◆ SUPPLIED DATA:
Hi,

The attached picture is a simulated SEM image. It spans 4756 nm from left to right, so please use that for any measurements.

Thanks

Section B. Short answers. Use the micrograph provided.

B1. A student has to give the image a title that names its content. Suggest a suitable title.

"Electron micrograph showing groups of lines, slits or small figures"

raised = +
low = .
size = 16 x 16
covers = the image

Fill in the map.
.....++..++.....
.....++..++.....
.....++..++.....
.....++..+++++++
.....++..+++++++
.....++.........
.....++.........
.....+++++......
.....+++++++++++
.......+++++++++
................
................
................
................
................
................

◆ TASK ITEM:
Down to the final line, write out all of the material exactly.

◆ WORKED SOLUTION:
Hi,

The attached picture is a simulated SEM image. It spans 4756 nm from left to right, so please use that for any measurements.

Thanks

Section B. Short answers. Use the micrograph provided.

B1. A student has to give the image a title that names its content. Suggest a suitable title.

"Electron micrograph showing groups of lines, slits or small figures"

raised = +
low = .
size = 16 x 16
covers = the image

Fill in the map.
.....++..++.....
.....++..++.....
.....++..++.....
.....++..+++++++
.....++..+++++++
.....++.........
.....++.........
.....+++++......
.....+++++++++++
.......+++++++++
................
................
................
................
................
................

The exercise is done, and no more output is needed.